• WORK ITEM:
Set the data down once more, exactly as it is written.

• ENTRIES SUPPLIED:
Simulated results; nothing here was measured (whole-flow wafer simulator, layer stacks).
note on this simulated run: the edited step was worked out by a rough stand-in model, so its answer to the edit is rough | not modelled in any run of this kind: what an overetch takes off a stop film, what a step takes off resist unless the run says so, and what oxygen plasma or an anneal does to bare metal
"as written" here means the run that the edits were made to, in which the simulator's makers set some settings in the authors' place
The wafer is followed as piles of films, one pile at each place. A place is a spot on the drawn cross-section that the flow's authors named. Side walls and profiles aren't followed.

• EXERCISE RESPONSE:
Simulated results; nothing here was measured (whole-flow wafer simulator, layer stacks).
note on this simulated run: the edited step was worked out by a rough stand-in model, so its answer to the edit is rough | not modelled in any run of this kind: what an overetch takes off a stop film, what a step takes off resist unless the run says so, and what oxygen plasma or an anneal does to bare metal
"as written" here means the run that the edits were made to, in which the simulator's makers set some settings in the authors' place
The wafer is followed as piles of films, one pile at each place. A place is a spot on the drawn cross-section that the flow's authors named. Side walls and profiles aren't followed.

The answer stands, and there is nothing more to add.